* **Work request**: Instruction for the data below: set down exactly the lines from the line with "- px size: 0.5 nm" to the line with "360;nm;left edge;empty 58, Al2O3", inclusive, and no others.

* **Dataset entries**:
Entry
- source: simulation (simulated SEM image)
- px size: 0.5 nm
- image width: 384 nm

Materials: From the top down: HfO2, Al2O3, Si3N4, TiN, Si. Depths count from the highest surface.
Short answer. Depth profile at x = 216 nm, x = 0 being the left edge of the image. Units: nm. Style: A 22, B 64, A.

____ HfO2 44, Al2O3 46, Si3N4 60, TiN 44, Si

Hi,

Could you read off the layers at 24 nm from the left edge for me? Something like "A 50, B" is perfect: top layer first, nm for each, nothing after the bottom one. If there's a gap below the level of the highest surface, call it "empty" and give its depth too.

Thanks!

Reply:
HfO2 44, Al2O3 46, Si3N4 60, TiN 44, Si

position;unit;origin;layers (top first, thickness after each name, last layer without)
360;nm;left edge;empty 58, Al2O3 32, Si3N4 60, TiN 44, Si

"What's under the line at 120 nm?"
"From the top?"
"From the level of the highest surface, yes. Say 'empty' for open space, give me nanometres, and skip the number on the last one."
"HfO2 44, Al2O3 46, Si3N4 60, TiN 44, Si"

* **Written reply**:
- px size: 0.5 nm
- image width: 384 nm

Materials: From the top down: HfO2, Al2O3, Si3N4, TiN, Si. Depths count from the highest surface.
Short answer. Depth profile at x = 216 nm, x = 0 being the left edge of the image. Units: nm. Style: A 22, B 64, A.

____ HfO2 44, Al2O3 46, Si3N4 60, TiN 44, Si

Hi,

Could you read off the layers at 24 nm from the left edge for me? Something like "A 50, B" is perfect: top layer first, nm for each, nothing after the bottom one. If there's a gap below the level of the highest surface, call it "empty" and give its depth too.

Thanks!

Reply:
HfO2 44, Al2O3 46, Si3N4 60, TiN 44, Si

position;unit;origin;layers (top first, thickness after each name, last layer without)
360;nm;left edge;empty 58, Al2O3 32, Si3N4 60, TiN 44, Si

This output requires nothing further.